» **Work task**
Please retype the material beneath this task exactly, starting with its first line and finishing with the line containing "route steps=1938 shown".

================================
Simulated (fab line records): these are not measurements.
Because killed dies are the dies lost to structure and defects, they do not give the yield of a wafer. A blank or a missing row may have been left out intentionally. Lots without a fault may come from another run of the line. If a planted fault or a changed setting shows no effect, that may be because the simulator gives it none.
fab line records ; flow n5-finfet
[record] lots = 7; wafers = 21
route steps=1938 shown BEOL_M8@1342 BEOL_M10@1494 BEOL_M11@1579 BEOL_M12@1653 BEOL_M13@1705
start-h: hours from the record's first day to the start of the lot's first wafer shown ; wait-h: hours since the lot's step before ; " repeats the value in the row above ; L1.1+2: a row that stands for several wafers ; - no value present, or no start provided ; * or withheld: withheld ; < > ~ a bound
================================

» **Exercise response**
Simulated (fab line records): these are not measurements.
Because killed dies are the dies lost to structure and defects, they do not give the yield of a wafer. A blank or a missing row may have been left out intentionally. Lots without a fault may come from another run of the line. If a planted fault or a changed setting shows no effect, that may be because the simulator gives it none.
fab line records ; flow n5-finfet
[record] lots = 7; wafers = 21
route steps=1938 shown BEOL_M8@1342 BEOL_M10@1494 BEOL_M11@1579 BEOL_M12@1653 BEOL_M13@1705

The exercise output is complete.